TASK ITEM: Copy every line of the material precisely.

DATASET ENTRIES:
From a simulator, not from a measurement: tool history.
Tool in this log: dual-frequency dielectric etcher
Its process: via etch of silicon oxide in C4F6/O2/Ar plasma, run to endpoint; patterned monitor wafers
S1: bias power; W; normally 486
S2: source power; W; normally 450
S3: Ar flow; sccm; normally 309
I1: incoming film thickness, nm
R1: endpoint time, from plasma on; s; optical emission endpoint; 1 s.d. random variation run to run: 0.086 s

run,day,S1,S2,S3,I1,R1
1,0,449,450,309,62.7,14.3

YOUR SOLUTION:
From a simulator, not from a measurement: tool history.
Tool in this log: dual-frequency dielectric etcher
Its process: via etch of silicon oxide in C4F6/O2/Ar plasma, run to endpoint; patterned monitor wafers
S1: bias power; W; normally 486
S2: source power; W; normally 450
S3: Ar flow; sccm; normally 309
I1: incoming film thickness, nm
R1: endpoint time, from plasma on; s; optical emission endpoint; 1 s.d. random variation run to run: 0.086 s

run,day,S1,S2,S3,I1,R1
1,0,449,450,309,62.7,14.3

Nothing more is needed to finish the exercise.